## Material provided:
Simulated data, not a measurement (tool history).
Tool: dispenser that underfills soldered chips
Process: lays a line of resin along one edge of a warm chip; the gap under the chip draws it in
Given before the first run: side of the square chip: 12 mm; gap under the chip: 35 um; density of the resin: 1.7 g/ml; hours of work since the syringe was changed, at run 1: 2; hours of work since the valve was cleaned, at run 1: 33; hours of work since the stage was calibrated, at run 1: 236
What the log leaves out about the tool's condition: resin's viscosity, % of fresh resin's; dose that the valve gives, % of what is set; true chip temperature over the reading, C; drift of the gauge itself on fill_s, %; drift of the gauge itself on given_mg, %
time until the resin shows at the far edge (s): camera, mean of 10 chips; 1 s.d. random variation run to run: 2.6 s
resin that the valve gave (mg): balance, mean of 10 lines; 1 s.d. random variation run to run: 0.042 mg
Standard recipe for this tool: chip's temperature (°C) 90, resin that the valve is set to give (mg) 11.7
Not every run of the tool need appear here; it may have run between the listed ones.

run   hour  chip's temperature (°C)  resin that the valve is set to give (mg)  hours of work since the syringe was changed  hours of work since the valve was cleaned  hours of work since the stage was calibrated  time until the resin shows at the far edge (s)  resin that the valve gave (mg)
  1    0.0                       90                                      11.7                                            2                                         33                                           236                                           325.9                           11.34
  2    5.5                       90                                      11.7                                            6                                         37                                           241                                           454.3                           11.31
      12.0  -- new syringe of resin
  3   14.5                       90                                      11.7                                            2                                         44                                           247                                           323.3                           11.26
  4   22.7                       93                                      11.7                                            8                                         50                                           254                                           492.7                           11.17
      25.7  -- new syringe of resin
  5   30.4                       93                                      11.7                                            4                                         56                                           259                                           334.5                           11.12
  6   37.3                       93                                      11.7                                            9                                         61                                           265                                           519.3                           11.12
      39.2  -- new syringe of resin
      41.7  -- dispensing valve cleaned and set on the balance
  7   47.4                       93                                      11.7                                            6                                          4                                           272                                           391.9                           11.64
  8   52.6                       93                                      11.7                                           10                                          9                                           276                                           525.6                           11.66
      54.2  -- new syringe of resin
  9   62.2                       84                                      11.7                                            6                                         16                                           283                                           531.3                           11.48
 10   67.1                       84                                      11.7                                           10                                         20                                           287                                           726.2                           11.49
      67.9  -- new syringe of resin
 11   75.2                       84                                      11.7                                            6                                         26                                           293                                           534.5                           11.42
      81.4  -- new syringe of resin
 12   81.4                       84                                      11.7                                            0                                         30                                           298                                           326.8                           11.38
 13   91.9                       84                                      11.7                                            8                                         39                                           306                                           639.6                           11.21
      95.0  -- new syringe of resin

## Work item:
Nothing beyond the line that contains "Process: lays a" belongs in the answer; reproduce the entries exactly from their first line through it.

## Response:
Simulated data, not a measurement (tool history).
Tool: dispenser that underfills soldered chips
Process: lays a line of resin along one edge of a warm chip; the gap under the chip draws it in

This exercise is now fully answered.